> **REQUIRED ACTION**
Each line below is to be set down again exactly.

> **LISTED RECORDS**
>>>>
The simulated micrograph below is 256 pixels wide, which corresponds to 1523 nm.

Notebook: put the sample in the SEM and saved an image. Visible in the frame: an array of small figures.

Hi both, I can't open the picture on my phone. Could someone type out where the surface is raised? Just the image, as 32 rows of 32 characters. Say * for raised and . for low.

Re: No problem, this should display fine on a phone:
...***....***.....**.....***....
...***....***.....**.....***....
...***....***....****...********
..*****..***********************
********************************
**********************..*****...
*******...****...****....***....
<<<<

> **TASK RESPONSE**
The simulated micrograph below is 256 pixels wide, which corresponds to 1523 nm.

Notebook: put the sample in the SEM and saved an image. Visible in the frame: an array of small figures.

Hi both, I can't open the picture on my phone. Could someone type out where the surface is raised? Just the image, as 32 rows of 32 characters. Say * for raised and . for low.

Re: No problem, this should display fine on a phone:
...***....***.....**.....***....
...***....***.....**.....***....
...***....***....****...********
..*****..***********************
********************************
**********************..*****...
*******...****...****....***....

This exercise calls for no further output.